◆ Work task ◆
Nothing in the entries may differ when you return them.

◆ Material supplied ◆
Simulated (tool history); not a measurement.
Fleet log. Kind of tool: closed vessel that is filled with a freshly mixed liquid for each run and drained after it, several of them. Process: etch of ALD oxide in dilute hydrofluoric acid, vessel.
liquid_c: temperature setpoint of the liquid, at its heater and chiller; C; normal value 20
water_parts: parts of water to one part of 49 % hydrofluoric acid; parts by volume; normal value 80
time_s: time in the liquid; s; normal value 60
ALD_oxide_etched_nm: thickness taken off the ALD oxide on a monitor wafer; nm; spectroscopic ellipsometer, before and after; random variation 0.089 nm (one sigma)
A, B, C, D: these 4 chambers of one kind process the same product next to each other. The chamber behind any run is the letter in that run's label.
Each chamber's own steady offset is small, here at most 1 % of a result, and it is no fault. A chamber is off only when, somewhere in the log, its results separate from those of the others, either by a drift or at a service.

◆ Exercise solution ◆
Simulated (tool history); not a measurement.
Fleet log. Kind of tool: closed vessel that is filled with a freshly mixed liquid for each run and drained after it, several of them. Process: etch of ALD oxide in dilute hydrofluoric acid, vessel.
liquid_c: temperature setpoint of the liquid, at its heater and chiller; C; normal value 20
water_parts: parts of water to one part of 49 % hydrofluoric acid; parts by volume; normal value 80
time_s: time in the liquid; s; normal value 60
ALD_oxide_etched_nm: thickness taken off the ALD oxide on a monitor wafer; nm; spectroscopic ellipsometer, before and after; random variation 0.089 nm (one sigma)
A, B, C, D: these 4 chambers of one kind process the same product next to each other. The chamber behind any run is the letter in that run's label.
Each chamber's own steady offset is small, here at most 1 % of a result, and it is no fault. A chamber is off only when, somewhere in the log, its results separate from those of the others, either by a drift or at a service.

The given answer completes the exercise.